- **Recorded information**:
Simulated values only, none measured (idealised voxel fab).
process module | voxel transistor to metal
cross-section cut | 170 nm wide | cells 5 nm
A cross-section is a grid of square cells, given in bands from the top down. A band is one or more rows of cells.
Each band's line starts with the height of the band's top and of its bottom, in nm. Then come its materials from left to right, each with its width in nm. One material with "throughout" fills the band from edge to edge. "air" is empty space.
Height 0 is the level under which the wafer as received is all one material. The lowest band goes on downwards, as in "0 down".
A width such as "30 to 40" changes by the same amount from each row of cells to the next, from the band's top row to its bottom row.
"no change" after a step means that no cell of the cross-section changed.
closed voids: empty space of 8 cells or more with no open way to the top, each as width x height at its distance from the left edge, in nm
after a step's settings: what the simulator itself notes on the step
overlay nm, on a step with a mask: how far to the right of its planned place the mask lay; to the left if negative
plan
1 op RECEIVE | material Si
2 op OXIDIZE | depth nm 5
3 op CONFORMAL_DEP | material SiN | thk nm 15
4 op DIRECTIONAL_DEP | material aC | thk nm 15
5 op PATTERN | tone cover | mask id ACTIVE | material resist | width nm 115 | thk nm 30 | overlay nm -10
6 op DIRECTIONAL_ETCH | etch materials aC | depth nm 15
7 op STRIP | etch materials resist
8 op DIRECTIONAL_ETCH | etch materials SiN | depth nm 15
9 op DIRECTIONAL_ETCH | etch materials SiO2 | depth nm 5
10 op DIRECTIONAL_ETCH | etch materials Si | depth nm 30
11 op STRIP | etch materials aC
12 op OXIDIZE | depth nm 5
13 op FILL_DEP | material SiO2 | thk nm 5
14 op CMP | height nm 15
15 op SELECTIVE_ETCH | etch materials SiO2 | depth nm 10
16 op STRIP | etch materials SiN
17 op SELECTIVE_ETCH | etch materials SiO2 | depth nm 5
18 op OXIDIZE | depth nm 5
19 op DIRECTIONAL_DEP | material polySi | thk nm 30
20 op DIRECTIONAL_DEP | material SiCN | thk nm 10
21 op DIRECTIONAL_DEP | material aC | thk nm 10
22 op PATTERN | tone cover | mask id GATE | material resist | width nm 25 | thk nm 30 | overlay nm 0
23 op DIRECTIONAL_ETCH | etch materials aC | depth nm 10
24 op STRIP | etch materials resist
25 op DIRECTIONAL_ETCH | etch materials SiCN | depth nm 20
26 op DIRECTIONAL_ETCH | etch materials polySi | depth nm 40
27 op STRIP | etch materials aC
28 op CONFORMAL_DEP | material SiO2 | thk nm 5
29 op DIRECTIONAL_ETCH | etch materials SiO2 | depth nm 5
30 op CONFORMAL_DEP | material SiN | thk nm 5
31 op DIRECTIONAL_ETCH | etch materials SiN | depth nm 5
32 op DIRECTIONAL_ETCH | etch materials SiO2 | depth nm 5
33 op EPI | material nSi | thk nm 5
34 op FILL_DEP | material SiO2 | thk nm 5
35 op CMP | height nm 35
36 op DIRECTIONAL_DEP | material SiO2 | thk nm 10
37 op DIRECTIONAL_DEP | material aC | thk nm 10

- **Required action**:
The range runs from the line above containing "17 op SELECTIVE_ETCH" to the line containing "33 op EPI | material nSi | thk nm 5", inclusive. Restate those lines word for word and no others.

- **Reply**:
17 op SELECTIVE_ETCH | etch materials SiO2 | depth nm 5
18 op OXIDIZE | depth nm 5
19 op DIRECTIONAL_DEP | material polySi | thk nm 30
20 op DIRECTIONAL_DEP | material SiCN | thk nm 10
21 op DIRECTIONAL_DEP | material aC | thk nm 10
22 op PATTERN | tone cover | mask id GATE | material resist | width nm 25 | thk nm 30 | overlay nm 0
23 op DIRECTIONAL_ETCH | etch materials aC | depth nm 10
24 op STRIP | etch materials resist
25 op DIRECTIONAL_ETCH | etch materials SiCN | depth nm 20
26 op DIRECTIONAL_ETCH | etch materials polySi | depth nm 40
27 op STRIP | etch materials aC
28 op CONFORMAL_DEP | material SiO2 | thk nm 5
29 op DIRECTIONAL_ETCH | etch materials SiO2 | depth nm 5
30 op CONFORMAL_DEP | material SiN | thk nm 5
31 op DIRECTIONAL_ETCH | etch materials SiN | depth nm 5
32 op DIRECTIONAL_ETCH | etch materials SiO2 | depth nm 5
33 op EPI | material nSi | thk nm 5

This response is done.